__ACTION ITEM__
All lines from the first one in the listing below to the one holding "array of holes'", inclusive, are to be copied exactly.

__DATASET__
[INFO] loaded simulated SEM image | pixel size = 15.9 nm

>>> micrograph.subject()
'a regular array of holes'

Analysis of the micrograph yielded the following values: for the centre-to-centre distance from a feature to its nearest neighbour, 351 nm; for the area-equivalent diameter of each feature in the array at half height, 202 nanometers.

__SOLUTION__
[INFO] loaded simulated SEM image | pixel size = 15.9 nm

>>> micrograph.subject()
'a regular array of holes'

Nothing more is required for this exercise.